----- Data extract

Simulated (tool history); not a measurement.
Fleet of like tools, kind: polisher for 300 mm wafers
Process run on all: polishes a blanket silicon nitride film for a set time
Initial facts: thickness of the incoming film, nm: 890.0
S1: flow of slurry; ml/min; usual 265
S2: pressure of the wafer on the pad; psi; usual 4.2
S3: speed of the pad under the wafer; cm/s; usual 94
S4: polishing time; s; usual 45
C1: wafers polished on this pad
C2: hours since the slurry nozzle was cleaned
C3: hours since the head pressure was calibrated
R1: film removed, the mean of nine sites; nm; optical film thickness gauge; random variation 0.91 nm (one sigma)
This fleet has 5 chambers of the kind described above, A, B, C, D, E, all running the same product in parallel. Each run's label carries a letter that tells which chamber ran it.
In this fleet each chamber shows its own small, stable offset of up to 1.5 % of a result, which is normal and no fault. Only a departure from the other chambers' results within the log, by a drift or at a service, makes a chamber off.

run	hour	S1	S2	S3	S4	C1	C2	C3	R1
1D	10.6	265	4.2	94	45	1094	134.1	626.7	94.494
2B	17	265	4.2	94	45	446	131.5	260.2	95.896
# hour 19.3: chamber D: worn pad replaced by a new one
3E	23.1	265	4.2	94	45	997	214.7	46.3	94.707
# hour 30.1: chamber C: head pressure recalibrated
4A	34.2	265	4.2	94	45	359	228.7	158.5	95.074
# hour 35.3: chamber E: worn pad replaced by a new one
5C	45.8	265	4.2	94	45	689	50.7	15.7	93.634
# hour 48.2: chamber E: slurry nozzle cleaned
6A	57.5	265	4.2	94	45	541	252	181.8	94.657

----------

-- Exercise --
The expected response is the material above given again line by line, from its first line to the line holding "# hour 19.3: chamber", inclusive.

-- Exercise response --
Simulated (tool history); not a measurement.
Fleet of like tools, kind: polisher for 300 mm wafers
Process run on all: polishes a blanket silicon nitride film for a set time
Initial facts: thickness of the incoming film, nm: 890.0
S1: flow of slurry; ml/min; usual 265
S2: pressure of the wafer on the pad; psi; usual 4.2
S3: speed of the pad under the wafer; cm/s; usual 94
S4: polishing time; s; usual 45
C1: wafers polished on this pad
C2: hours since the slurry nozzle was cleaned
C3: hours since the head pressure was calibrated
R1: film removed, the mean of nine sites; nm; optical film thickness gauge; random variation 0.91 nm (one sigma)
This fleet has 5 chambers of the kind described above, A, B, C, D, E, all running the same product in parallel. Each run's label carries a letter that tells which chamber ran it.
In this fleet each chamber shows its own small, stable offset of up to 1.5 % of a result, which is normal and no fault. Only a departure from the other chambers' results within the log, by a drift or at a service, makes a chamber off.

run	hour	S1	S2	S3	S4	C1	C2	C3	R1
1D	10.6	265	4.2	94	45	1094	134.1	626.7	94.494
2B	17	265	4.2	94	45	446	131.5	260.2	95.896
# hour 19.3: chamber D: worn pad replaced by a new one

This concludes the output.